• ASSIGNMENT: Could every line of the data be copied out once more, exactly?

**** SUPPLIED RECORDS ****
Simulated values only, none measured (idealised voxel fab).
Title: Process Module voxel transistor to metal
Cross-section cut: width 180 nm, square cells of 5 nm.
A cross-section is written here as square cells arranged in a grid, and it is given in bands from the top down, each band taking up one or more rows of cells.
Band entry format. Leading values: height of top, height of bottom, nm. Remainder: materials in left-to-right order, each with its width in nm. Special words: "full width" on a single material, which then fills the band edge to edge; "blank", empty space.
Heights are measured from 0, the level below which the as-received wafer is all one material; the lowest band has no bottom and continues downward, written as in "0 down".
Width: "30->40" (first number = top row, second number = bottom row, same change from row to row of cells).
****

• RESPONSE:
Simulated values only, none measured (idealised voxel fab).
Title: Process Module voxel transistor to metal
Cross-section cut: width 180 nm, square cells of 5 nm.
A cross-section is written here as square cells arranged in a grid, and it is given in bands from the top down, each band taking up one or more rows of cells.
Band entry format. Leading values: height of top, height of bottom, nm. Remainder: materials in left-to-right order, each with its width in nm. Special words: "full width" on a single material, which then fills the band edge to edge; "blank", empty space.
Heights are measured from 0, the level below which the as-received wafer is all one material; the lowest band has no bottom and continues downward, written as in "0 down".
Width: "30->40" (first number = top row, second number = bottom row, same change from row to row of cells).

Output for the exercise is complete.